From the records below, transcribe only the lines running from the one with "### Set out" through the one with "5,MASKED_ETCH, tone cover, mask". Keep both of those end lines.

▼

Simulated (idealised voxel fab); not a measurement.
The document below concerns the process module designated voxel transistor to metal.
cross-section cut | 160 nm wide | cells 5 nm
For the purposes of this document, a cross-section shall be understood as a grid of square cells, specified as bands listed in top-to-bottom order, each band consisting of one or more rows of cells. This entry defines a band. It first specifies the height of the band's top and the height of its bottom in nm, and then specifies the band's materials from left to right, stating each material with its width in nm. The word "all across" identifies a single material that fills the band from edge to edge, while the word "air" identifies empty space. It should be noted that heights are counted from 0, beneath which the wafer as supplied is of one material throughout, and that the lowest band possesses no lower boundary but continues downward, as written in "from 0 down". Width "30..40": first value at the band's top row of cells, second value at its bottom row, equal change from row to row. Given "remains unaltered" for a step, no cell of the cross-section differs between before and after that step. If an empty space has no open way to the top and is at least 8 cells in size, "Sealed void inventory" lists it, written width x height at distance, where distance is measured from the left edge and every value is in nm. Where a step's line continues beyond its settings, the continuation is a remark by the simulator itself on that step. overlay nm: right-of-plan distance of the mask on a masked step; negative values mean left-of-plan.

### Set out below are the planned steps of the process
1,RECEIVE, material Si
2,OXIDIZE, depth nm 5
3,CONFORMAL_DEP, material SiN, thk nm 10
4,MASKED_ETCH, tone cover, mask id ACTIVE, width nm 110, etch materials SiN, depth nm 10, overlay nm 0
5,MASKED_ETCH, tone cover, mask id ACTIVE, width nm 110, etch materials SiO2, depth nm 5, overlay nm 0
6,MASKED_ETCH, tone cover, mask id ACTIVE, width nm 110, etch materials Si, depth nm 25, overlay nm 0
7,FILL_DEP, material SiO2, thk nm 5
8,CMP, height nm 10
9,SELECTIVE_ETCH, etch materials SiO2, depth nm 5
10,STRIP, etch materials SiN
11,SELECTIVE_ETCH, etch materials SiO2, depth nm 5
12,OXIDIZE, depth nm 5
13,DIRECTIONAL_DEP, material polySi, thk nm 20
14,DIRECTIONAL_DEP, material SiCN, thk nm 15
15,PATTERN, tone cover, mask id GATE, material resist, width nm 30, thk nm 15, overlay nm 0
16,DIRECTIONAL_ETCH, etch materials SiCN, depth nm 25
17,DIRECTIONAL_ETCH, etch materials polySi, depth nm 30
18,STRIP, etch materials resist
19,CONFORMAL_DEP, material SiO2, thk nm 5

▲

Exercise response =
### Set out below are the planned steps of the process
1,RECEIVE, material Si
2,OXIDIZE, depth nm 5
3,CONFORMAL_DEP, material SiN, thk nm 10
4,MASKED_ETCH, tone cover, mask id ACTIVE, width nm 110, etch materials SiN, depth nm 10, overlay nm 0
5,MASKED_ETCH, tone cover, mask id ACTIVE, width nm 110, etch materials SiO2, depth nm 5, overlay nm 0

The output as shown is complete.